********************

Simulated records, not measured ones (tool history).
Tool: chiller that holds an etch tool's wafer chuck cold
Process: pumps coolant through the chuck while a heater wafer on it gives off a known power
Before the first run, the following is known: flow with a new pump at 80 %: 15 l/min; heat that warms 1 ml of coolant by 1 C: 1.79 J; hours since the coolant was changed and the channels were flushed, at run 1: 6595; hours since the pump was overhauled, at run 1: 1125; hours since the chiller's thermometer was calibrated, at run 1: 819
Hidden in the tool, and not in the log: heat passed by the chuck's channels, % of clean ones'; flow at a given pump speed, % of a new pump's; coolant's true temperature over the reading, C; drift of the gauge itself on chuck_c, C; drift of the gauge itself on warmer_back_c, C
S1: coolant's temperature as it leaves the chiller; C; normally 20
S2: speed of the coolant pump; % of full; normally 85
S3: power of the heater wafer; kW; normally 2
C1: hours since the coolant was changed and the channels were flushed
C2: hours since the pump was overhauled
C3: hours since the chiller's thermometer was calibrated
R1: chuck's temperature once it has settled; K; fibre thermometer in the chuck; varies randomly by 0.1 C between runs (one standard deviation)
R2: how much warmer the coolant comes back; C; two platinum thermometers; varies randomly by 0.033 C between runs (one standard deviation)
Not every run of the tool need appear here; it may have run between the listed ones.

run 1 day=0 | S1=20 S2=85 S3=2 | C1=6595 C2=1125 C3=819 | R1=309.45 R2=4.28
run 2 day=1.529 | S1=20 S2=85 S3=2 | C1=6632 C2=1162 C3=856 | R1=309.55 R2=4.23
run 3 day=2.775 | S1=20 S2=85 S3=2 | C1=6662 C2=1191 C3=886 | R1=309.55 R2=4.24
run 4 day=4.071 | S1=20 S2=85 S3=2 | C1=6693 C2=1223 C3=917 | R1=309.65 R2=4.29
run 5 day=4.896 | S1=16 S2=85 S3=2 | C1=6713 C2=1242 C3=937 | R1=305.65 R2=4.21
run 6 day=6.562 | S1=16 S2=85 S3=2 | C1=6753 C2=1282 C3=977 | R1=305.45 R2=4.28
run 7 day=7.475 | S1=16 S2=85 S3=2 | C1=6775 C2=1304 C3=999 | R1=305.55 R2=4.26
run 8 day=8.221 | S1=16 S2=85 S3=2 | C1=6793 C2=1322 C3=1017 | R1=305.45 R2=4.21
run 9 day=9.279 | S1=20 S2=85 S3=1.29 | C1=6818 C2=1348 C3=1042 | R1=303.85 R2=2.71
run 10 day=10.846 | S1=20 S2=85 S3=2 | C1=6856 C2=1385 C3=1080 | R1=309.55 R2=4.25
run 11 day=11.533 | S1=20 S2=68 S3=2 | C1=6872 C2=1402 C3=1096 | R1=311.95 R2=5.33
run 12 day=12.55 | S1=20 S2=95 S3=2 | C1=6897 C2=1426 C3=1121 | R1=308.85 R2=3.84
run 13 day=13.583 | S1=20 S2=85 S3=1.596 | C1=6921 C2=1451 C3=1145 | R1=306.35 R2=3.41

********************

TASK ITEM:
Your answer must be the lines from the first line of the entries above through the line that contains "C2: hours since the pump was overhauled", written out exactly.

WRITTEN REPLY:
Simulated records, not measured ones (tool history).
Tool: chiller that holds an etch tool's wafer chuck cold
Process: pumps coolant through the chuck while a heater wafer on it gives off a known power
Before the first run, the following is known: flow with a new pump at 80 %: 15 l/min; heat that warms 1 ml of coolant by 1 C: 1.79 J; hours since the coolant was changed and the channels were flushed, at run 1: 6595; hours since the pump was overhauled, at run 1: 1125; hours since the chiller's thermometer was calibrated, at run 1: 819
Hidden in the tool, and not in the log: heat passed by the chuck's channels, % of clean ones'; flow at a given pump speed, % of a new pump's; coolant's true temperature over the reading, C; drift of the gauge itself on chuck_c, C; drift of the gauge itself on warmer_back_c, C
S1: coolant's temperature as it leaves the chiller; C; normally 20
S2: speed of the coolant pump; % of full; normally 85
S3: power of the heater wafer; kW; normally 2
C1: hours since the coolant was changed and the channels were flushed
C2: hours since the pump was overhauled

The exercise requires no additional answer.